## Extracted data
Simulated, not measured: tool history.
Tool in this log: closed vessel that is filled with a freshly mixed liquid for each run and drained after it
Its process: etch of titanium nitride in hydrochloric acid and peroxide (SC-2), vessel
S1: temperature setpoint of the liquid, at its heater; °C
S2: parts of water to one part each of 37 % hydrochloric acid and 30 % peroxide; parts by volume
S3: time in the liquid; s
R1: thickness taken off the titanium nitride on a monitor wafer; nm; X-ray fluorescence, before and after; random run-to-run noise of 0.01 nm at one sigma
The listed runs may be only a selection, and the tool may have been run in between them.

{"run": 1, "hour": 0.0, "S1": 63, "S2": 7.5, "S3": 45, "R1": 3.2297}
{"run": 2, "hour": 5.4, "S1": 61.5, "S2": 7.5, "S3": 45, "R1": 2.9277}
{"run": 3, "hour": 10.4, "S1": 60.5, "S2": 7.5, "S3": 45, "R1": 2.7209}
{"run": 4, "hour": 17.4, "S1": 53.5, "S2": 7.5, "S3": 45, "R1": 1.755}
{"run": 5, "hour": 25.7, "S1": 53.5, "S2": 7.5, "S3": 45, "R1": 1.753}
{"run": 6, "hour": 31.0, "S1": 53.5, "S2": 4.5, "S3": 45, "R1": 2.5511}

## Requirement
Reproduce the listing above exactly.

## Exercise answer
Simulated, not measured: tool history.
Tool in this log: closed vessel that is filled with a freshly mixed liquid for each run and drained after it
Its process: etch of titanium nitride in hydrochloric acid and peroxide (SC-2), vessel
S1: temperature setpoint of the liquid, at its heater; °C
S2: parts of water to one part each of 37 % hydrochloric acid and 30 % peroxide; parts by volume
S3: time in the liquid; s
R1: thickness taken off the titanium nitride on a monitor wafer; nm; X-ray fluorescence, before and after; random run-to-run noise of 0.01 nm at one sigma
The listed runs may be only a selection, and the tool may have been run in between them.

{"run": 1, "hour": 0.0, "S1": 63, "S2": 7.5, "S3": 45, "R1": 3.2297}
{"run": 2, "hour": 5.4, "S1": 61.5, "S2": 7.5, "S3": 45, "R1": 2.9277}
{"run": 3, "hour": 10.4, "S1": 60.5, "S2": 7.5, "S3": 45, "R1": 2.7209}
{"run": 4, "hour": 17.4, "S1": 53.5, "S2": 7.5, "S3": 45, "R1": 1.755}
{"run": 5, "hour": 25.7, "S1": 53.5, "S2": 7.5, "S3": 45, "R1": 1.753}
{"run": 6, "hour": 31.0, "S1": 53.5, "S2": 4.5, "S3": 45, "R1": 2.5511}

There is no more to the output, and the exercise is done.